Supplied data:
+---+

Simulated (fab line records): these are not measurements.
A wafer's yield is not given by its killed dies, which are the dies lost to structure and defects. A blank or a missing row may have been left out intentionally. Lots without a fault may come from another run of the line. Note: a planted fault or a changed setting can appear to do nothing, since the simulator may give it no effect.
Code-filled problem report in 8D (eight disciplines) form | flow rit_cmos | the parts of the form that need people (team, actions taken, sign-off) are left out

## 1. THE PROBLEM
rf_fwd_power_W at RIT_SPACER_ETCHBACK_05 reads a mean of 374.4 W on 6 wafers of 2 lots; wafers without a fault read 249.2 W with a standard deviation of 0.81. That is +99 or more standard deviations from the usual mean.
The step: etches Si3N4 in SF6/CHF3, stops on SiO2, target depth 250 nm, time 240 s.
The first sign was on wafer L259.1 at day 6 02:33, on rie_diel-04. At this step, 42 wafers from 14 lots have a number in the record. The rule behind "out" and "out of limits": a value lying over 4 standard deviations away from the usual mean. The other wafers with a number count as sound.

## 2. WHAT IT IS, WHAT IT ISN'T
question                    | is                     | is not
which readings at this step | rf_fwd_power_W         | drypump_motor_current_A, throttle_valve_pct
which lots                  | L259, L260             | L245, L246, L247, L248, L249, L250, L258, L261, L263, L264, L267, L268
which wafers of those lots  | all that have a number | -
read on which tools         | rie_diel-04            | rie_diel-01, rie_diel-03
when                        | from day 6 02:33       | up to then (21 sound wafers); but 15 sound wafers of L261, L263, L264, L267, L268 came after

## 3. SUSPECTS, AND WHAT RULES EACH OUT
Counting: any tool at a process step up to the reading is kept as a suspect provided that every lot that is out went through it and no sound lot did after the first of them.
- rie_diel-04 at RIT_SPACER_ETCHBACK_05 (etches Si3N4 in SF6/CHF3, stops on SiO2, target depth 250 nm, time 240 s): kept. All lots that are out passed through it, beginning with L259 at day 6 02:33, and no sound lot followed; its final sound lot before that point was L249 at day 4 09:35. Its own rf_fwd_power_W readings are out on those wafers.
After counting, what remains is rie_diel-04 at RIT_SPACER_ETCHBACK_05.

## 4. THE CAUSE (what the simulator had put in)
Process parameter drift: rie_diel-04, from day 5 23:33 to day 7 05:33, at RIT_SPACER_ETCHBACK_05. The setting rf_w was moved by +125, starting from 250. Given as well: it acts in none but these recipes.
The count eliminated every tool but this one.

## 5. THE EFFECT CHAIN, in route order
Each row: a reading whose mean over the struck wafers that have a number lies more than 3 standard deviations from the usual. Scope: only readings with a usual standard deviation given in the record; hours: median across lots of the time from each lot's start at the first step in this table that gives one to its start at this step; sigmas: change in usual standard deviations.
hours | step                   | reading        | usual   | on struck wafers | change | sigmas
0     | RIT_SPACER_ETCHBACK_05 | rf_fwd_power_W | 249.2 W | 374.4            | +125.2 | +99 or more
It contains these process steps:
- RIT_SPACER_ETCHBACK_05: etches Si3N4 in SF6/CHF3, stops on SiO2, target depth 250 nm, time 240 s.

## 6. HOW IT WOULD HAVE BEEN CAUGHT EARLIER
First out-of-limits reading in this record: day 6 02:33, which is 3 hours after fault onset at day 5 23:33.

+---+

Work item:
Give again, word for word, the lines of the listing, starting at its first line and ending with the line containing "Counting: any tool".

Reply:
Simulated (fab line records): these are not measurements.
A wafer's yield is not given by its killed dies, which are the dies lost to structure and defects. A blank or a missing row may have been left out intentionally. Lots without a fault may come from another run of the line. Note: a planted fault or a changed setting can appear to do nothing, since the simulator may give it no effect.
Code-filled problem report in 8D (eight disciplines) form | flow rit_cmos | the parts of the form that need people (team, actions taken, sign-off) are left out

## 1. THE PROBLEM
rf_fwd_power_W at RIT_SPACER_ETCHBACK_05 reads a mean of 374.4 W on 6 wafers of 2 lots; wafers without a fault read 249.2 W with a standard deviation of 0.81. That is +99 or more standard deviations from the usual mean.
The step: etches Si3N4 in SF6/CHF3, stops on SiO2, target depth 250 nm, time 240 s.
The first sign was on wafer L259.1 at day 6 02:33, on rie_diel-04. At this step, 42 wafers from 14 lots have a number in the record. The rule behind "out" and "out of limits": a value lying over 4 standard deviations away from the usual mean. The other wafers with a number count as sound.

## 2. WHAT IT IS, WHAT IT ISN'T
question                    | is                     | is not
which readings at this step | rf_fwd_power_W         | drypump_motor_current_A, throttle_valve_pct
which lots                  | L259, L260             | L245, L246, L247, L248, L249, L250, L258, L261, L263, L264, L267, L268
which wafers of those lots  | all that have a number | -
read on which tools         | rie_diel-04            | rie_diel-01, rie_diel-03
when                        | from day 6 02:33       | up to then (21 sound wafers); but 15 sound wafers of L261, L263, L264, L267, L268 came after

## 3. SUSPECTS, AND WHAT RULES EACH OUT
Counting: any tool at a process step up to the reading is kept as a suspect provided that every lot that is out went through it and no sound lot did after the first of them.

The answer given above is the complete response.